Provided data below:

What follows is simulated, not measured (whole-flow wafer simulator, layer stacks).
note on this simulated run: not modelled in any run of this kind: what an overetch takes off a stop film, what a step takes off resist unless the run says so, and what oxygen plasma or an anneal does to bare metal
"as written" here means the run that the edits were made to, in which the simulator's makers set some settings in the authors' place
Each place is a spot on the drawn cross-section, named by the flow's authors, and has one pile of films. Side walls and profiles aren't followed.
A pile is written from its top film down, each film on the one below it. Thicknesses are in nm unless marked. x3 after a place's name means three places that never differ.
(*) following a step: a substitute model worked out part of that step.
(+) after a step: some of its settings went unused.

End of Provided data.

### Work item:
Using the data above, restate every record word for word.

### Response area:
What follows is simulated, not measured (whole-flow wafer simulator, layer stacks).
note on this simulated run: not modelled in any run of this kind: what an overetch takes off a stop film, what a step takes off resist unless the run says so, and what oxygen plasma or an anneal does to bare metal
"as written" here means the run that the edits were made to, in which the simulator's makers set some settings in the authors' place
Each place is a spot on the drawn cross-section, named by the flow's authors, and has one pile of films. Side walls and profiles aren't followed.
A pile is written from its top film down, each film on the one below it. Thicknesses are in nm unless marked. x3 after a place's name means three places that never differ.
(*) following a step: a substitute model worked out part of that step.
(+) after a step: some of its settings went unused.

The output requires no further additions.